# [BRIEF]
Beginning with the first line of the data below, extract each line up to and including the one containing "Each chamber's own". Copy them exactly and add nothing.

# [DATA SHOWN]
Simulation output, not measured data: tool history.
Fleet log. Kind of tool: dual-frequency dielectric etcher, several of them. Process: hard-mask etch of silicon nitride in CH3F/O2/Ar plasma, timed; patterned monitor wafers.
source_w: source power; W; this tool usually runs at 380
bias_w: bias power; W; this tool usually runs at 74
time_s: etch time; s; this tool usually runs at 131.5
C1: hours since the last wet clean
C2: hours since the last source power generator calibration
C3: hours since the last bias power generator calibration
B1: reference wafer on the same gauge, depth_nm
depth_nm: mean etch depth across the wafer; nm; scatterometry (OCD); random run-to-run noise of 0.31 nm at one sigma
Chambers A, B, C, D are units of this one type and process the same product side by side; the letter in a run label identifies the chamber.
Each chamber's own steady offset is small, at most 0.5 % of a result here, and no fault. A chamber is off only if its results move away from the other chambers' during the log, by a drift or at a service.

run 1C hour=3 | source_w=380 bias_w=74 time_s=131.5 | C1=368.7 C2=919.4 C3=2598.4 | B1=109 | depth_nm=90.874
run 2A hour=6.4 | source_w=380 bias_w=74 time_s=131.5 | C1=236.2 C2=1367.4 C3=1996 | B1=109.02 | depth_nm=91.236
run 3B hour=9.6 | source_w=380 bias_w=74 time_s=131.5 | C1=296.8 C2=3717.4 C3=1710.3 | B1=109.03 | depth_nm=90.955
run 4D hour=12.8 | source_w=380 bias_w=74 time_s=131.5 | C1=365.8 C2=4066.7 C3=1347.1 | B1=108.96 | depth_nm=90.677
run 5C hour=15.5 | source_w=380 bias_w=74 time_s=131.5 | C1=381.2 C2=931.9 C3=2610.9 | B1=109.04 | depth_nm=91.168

# [RESPONSE]
Simulation output, not measured data: tool history.
Fleet log. Kind of tool: dual-frequency dielectric etcher, several of them. Process: hard-mask etch of silicon nitride in CH3F/O2/Ar plasma, timed; patterned monitor wafers.
source_w: source power; W; this tool usually runs at 380
bias_w: bias power; W; this tool usually runs at 74
time_s: etch time; s; this tool usually runs at 131.5
C1: hours since the last wet clean
C2: hours since the last source power generator calibration
C3: hours since the last bias power generator calibration
B1: reference wafer on the same gauge, depth_nm
depth_nm: mean etch depth across the wafer; nm; scatterometry (OCD); random run-to-run noise of 0.31 nm at one sigma
Chambers A, B, C, D are units of this one type and process the same product side by side; the letter in a run label identifies the chamber.
Each chamber's own steady offset is small, at most 0.5 % of a result here, and no fault. A chamber is off only if its results move away from the other chambers' during the log, by a drift or at a service.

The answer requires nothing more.